▶ _BRIEF_
Could you transcribe every entry exactly, leaving nothing out?

▶ _DATASET_
========

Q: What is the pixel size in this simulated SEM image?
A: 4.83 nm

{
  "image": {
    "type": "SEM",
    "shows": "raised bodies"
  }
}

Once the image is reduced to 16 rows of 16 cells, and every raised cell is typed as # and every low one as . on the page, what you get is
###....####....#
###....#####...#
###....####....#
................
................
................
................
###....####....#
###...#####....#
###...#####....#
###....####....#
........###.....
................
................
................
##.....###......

========

▶ _EXERCISE ANSWER_
Q: What is the pixel size in this simulated SEM image?
A: 4.83 nm

{
  "image": {
    "type": "SEM",
    "shows": "raised bodies"
  }
}

Once the image is reduced to 16 rows of 16 cells, and every raised cell is typed as # and every low one as . on the page, what you get is
###....####....#
###....#####...#
###....####....#
................
................
................
................
###....####....#
###...#####....#
###...#####....#
###....####....#
........###.....
................
................
................
##.....###......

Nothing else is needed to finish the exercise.